= = =
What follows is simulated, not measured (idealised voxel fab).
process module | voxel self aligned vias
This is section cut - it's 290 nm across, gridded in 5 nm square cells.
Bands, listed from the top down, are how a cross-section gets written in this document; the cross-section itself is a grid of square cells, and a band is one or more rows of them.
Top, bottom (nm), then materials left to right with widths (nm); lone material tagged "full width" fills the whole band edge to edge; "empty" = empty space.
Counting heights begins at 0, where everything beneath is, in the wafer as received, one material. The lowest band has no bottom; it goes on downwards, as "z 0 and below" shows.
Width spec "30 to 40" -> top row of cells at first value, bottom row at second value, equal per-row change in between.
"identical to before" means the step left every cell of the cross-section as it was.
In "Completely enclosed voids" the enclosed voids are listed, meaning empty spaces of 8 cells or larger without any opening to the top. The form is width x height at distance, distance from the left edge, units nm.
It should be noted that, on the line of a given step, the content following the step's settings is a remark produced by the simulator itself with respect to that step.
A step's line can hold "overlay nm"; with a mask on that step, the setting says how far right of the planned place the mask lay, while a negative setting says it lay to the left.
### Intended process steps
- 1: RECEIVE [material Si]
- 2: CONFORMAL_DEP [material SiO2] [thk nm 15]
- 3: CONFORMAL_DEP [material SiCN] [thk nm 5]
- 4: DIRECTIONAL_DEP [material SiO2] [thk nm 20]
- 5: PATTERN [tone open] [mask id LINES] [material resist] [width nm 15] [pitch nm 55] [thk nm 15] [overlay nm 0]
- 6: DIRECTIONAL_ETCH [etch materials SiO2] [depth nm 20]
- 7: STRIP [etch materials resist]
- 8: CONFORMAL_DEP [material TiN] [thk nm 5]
= = =

**WORK INSTRUCTION:** Could you repeat exactly the lines in the listing above from the one with "change in between." down to the one with "It should be"? Include both of those lines.

**PROBLEM SOLUTION:**
Width spec "30 to 40" -> top row of cells at first value, bottom row at second value, equal per-row change in between.
"identical to before" means the step left every cell of the cross-section as it was.
In "Completely enclosed voids" the enclosed voids are listed, meaning empty spaces of 8 cells or larger without any opening to the top. The form is width x height at distance, distance from the left edge, units nm.
It should be noted that, on the line of a given step, the content following the step's settings is a remark produced by the simulator itself with respect to that step.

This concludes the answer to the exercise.